Requirement:
The listing below contains a span that opens with the line containing "Membrane degasser in" and closes with the line containing "Known at the". Return that span exactly.

== Provided records

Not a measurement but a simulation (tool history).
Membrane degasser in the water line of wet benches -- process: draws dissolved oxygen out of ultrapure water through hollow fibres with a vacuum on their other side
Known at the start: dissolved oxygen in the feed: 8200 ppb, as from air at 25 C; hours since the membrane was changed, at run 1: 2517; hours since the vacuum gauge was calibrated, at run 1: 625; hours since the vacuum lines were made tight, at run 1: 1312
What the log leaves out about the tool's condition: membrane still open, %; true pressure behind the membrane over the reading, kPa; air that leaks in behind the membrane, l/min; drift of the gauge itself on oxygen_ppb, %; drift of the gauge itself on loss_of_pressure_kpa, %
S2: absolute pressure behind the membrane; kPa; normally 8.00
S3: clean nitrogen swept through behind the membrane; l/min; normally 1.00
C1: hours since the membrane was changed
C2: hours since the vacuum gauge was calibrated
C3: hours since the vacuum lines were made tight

====

Task solution:
Membrane degasser in the water line of wet benches -- process: draws dissolved oxygen out of ultrapure water through hollow fibres with a vacuum on their other side
Known at the start: dissolved oxygen in the feed: 8200 ppb, as from air at 25 C; hours since the membrane was changed, at run 1: 2517; hours since the vacuum gauge was calibrated, at run 1: 625; hours since the vacuum lines were made tight, at run 1: 1312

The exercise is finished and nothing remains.